Content starts

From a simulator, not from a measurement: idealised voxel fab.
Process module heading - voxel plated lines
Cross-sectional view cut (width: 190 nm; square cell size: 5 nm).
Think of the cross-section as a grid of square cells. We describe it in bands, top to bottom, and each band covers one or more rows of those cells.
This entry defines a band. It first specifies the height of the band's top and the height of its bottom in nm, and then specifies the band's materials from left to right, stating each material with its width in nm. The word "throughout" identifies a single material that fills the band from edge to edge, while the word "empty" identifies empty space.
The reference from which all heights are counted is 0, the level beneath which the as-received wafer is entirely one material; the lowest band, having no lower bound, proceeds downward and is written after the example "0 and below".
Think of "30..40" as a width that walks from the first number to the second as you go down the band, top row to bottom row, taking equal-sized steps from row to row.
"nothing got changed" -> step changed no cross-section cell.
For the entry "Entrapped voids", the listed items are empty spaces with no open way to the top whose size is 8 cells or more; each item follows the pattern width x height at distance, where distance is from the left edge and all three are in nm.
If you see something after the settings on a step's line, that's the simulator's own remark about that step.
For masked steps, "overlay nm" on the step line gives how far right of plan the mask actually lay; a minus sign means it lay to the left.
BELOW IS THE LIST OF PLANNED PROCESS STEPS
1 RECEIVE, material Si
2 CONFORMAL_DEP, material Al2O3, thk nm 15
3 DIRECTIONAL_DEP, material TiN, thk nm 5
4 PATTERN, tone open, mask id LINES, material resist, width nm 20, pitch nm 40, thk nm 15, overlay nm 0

Content ends

▶ **Assigned task**
Give again exactly, and only, the lines above starting at the one with "no cross-section cell." and ending at the one with "For the entry".

▶ **Task result**
"nothing got changed" -> step changed no cross-section cell.
For the entry "Entrapped voids", the listed items are empty spaces with no open way to the top whose size is 8 cells or more; each item follows the pattern width x height at distance, where distance is from the left edge and all three are in nm.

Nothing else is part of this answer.